- Dataset excerpts
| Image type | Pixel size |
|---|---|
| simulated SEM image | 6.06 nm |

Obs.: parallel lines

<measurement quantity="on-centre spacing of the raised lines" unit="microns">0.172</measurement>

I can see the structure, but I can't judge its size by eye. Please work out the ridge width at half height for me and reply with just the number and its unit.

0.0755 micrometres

- Assignment
Write the listing out once more, keeping each word as it is.

- Your solution
| Image type | Pixel size |
|---|---|
| simulated SEM image | 6.06 nm |

Obs.: parallel lines

<measurement quantity="on-centre spacing of the raised lines" unit="microns">0.172</measurement>

I can see the structure, but I can't judge its size by eye. Please work out the ridge width at half height for me and reply with just the number and its unit.

0.0755 micrometres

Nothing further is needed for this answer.